**WORK INSTRUCTION**
Would you set down every entry shown below, precisely as written?

DATA LISTING Block Start

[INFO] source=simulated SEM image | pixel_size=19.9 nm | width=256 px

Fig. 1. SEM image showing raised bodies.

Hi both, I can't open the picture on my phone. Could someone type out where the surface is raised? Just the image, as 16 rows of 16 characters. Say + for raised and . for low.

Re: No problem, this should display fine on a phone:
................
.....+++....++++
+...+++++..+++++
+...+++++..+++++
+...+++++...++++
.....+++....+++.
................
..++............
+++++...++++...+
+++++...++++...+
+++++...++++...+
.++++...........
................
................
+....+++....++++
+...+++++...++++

DATA LISTING Block End

**WRITTEN ANSWER**
[INFO] source=simulated SEM image | pixel_size=19.9 nm | width=256 px

Fig. 1. SEM image showing raised bodies.

Hi both, I can't open the picture on my phone. Could someone type out where the surface is raised? Just the image, as 16 rows of 16 characters. Say + for raised and . for low.

Re: No problem, this should display fine on a phone:
................
.....+++....++++
+...+++++..+++++
+...+++++..+++++
+...+++++...++++
.....+++....+++.
................
..++............
+++++...++++...+
+++++...++++...+
+++++...++++...+
.++++...........
................
................
+....+++....++++
+...+++++...++++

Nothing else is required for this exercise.